* Given entries *
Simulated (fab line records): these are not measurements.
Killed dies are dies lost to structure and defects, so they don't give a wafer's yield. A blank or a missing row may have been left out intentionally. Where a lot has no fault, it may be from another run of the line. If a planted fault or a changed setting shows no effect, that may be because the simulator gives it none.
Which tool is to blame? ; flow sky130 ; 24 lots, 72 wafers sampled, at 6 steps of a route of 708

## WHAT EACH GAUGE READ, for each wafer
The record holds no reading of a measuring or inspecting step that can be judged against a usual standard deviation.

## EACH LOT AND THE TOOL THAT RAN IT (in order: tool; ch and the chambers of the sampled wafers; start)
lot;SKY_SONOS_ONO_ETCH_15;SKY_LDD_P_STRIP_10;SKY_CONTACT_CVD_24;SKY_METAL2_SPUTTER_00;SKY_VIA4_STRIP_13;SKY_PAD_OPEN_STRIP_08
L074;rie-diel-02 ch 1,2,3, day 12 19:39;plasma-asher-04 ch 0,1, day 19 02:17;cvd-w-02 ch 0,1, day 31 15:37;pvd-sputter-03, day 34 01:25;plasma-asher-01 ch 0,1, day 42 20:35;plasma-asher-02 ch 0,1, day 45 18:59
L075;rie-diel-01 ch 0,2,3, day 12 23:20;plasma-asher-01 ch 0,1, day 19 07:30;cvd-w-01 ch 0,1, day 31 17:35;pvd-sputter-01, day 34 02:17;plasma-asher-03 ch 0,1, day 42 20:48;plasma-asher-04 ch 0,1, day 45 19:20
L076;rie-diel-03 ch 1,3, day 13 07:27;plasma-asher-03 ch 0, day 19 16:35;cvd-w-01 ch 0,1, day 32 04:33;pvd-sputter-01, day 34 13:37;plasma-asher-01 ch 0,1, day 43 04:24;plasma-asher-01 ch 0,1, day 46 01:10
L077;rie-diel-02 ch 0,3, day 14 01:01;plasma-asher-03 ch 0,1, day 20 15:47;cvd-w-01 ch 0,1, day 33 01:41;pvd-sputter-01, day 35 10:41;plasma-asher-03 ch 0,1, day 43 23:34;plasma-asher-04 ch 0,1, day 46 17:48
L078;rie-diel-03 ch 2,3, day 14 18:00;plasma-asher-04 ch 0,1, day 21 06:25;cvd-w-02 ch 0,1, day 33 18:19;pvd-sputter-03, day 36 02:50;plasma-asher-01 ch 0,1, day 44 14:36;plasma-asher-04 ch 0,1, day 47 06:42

* Work order *
Your task for the entries above: copy exactly the span starting with the line with "Which tool is" and going on through the line with "The record holds", both lines included, and nothing else.

* Your response *
Which tool is to blame? ; flow sky130 ; 24 lots, 72 wafers sampled, at 6 steps of a route of 708

## WHAT EACH GAUGE READ, for each wafer
The record holds no reading of a measuring or inspecting step that can be judged against a usual standard deviation.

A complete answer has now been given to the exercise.